**Work instruction**
Please set down the whole listing again, precisely.

**Extracted information**
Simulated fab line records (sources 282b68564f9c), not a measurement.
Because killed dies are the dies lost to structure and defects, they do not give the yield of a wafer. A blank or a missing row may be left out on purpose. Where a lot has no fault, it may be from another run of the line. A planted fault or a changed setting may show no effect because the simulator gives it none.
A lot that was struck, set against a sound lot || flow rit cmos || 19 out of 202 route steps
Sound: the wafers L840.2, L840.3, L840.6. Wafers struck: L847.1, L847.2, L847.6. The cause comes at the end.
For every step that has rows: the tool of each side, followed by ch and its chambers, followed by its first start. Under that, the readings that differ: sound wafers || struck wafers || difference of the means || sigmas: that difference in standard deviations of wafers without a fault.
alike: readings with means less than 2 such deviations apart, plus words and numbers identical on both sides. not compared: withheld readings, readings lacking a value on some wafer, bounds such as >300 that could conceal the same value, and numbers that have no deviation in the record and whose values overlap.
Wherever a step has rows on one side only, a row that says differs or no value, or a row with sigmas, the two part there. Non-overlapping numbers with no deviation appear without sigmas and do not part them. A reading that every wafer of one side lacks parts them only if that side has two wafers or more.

**Task output**
Simulated fab line records (sources 282b68564f9c), not a measurement.
Because killed dies are the dies lost to structure and defects, they do not give the yield of a wafer. A blank or a missing row may be left out on purpose. Where a lot has no fault, it may be from another run of the line. A planted fault or a changed setting may show no effect because the simulator gives it none.
A lot that was struck, set against a sound lot || flow rit cmos || 19 out of 202 route steps
Sound: the wafers L840.2, L840.3, L840.6. Wafers struck: L847.1, L847.2, L847.6. The cause comes at the end.
For every step that has rows: the tool of each side, followed by ch and its chambers, followed by its first start. Under that, the readings that differ: sound wafers || struck wafers || difference of the means || sigmas: that difference in standard deviations of wafers without a fault.
alike: readings with means less than 2 such deviations apart, plus words and numbers identical on both sides. not compared: withheld readings, readings lacking a value on some wafer, bounds such as >300 that could conceal the same value, and numbers that have no deviation in the record and whose values overlap.
Wherever a step has rows on one side only, a row that says differs or no value, or a row with sigmas, the two part there. Non-overlapping numbers with no deviation appear without sigmas and do not part them. A reading that every wafer of one side lacks parts them only if that side has two wafers or more.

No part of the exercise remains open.